• • • • • • •

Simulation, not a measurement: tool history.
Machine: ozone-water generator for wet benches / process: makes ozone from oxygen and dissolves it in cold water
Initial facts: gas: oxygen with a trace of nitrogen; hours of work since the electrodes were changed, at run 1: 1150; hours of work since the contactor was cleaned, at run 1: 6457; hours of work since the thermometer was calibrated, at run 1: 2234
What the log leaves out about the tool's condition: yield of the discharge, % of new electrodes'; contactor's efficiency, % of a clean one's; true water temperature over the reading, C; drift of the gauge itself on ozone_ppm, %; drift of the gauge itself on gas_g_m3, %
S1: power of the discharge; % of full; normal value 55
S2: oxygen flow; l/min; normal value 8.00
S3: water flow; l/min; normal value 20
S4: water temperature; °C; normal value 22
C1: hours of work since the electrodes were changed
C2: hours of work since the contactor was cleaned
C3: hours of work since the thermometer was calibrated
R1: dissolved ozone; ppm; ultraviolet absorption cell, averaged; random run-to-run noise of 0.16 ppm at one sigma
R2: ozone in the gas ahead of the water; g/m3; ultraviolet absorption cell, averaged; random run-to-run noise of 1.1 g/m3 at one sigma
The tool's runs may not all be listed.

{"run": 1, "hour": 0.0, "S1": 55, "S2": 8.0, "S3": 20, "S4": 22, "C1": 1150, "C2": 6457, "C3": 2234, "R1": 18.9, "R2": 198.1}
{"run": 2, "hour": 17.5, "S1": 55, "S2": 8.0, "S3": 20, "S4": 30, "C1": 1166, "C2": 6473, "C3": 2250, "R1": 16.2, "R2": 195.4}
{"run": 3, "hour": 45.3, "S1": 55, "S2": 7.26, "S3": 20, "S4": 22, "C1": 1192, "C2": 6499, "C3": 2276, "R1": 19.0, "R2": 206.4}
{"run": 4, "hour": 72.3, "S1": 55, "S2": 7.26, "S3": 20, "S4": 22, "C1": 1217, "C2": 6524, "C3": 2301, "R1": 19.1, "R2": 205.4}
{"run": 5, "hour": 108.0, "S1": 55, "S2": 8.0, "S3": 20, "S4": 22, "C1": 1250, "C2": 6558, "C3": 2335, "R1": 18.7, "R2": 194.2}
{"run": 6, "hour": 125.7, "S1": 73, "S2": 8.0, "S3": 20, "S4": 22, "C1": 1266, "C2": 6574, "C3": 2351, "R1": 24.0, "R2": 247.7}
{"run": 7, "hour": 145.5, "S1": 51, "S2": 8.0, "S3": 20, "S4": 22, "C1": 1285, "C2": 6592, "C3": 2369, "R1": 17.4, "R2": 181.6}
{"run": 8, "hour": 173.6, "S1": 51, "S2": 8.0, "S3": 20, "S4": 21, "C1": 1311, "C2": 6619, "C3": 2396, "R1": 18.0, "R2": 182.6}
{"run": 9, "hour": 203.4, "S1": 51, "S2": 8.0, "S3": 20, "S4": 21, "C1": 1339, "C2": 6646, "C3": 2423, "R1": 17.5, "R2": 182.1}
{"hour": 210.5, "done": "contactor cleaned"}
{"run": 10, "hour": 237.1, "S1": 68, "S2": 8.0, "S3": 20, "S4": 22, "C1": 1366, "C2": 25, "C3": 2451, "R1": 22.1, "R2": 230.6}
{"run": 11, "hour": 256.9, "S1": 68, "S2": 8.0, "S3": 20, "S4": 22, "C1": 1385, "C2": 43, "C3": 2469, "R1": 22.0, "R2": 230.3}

• • • • • • •

### Assignment
Set down exactly the lines from the opening line of the material through the line in which "S4: water temperature; °C; normal value 22" occurs, both included, and no other lines.

### Written response
Simulation, not a measurement: tool history.
Machine: ozone-water generator for wet benches / process: makes ozone from oxygen and dissolves it in cold water
Initial facts: gas: oxygen with a trace of nitrogen; hours of work since the electrodes were changed, at run 1: 1150; hours of work since the contactor was cleaned, at run 1: 6457; hours of work since the thermometer was calibrated, at run 1: 2234
What the log leaves out about the tool's condition: yield of the discharge, % of new electrodes'; contactor's efficiency, % of a clean one's; true water temperature over the reading, C; drift of the gauge itself on ozone_ppm, %; drift of the gauge itself on gas_g_m3, %
S1: power of the discharge; % of full; normal value 55
S2: oxygen flow; l/min; normal value 8.00
S3: water flow; l/min; normal value 20
S4: water temperature; °C; normal value 22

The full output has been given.